**DATA RECORDS:**
+++

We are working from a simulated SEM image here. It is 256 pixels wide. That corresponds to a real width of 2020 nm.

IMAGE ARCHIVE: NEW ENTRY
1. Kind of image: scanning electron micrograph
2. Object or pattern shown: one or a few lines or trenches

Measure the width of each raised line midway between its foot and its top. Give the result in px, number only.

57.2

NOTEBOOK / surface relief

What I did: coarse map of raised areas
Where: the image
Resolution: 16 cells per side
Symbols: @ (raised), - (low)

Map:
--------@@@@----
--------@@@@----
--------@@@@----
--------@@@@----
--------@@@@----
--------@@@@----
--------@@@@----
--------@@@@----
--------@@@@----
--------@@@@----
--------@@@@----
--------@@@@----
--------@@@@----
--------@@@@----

+++

**ASSIGNED TASK:**
Print every entry from the material exactly.

**SOLUTION:**
We are working from a simulated SEM image here. It is 256 pixels wide. That corresponds to a real width of 2020 nm.

IMAGE ARCHIVE: NEW ENTRY
1. Kind of image: scanning electron micrograph
2. Object or pattern shown: one or a few lines or trenches

Measure the width of each raised line midway between its foot and its top. Give the result in px, number only.

57.2

NOTEBOOK / surface relief

What I did: coarse map of raised areas
Where: the image
Resolution: 16 cells per side
Symbols: @ (raised), - (low)

Map:
--------@@@@----
--------@@@@----
--------@@@@----
--------@@@@----
--------@@@@----
--------@@@@----
--------@@@@----
--------@@@@----
--------@@@@----
--------@@@@----
--------@@@@----
--------@@@@----
--------@@@@----
--------@@@@----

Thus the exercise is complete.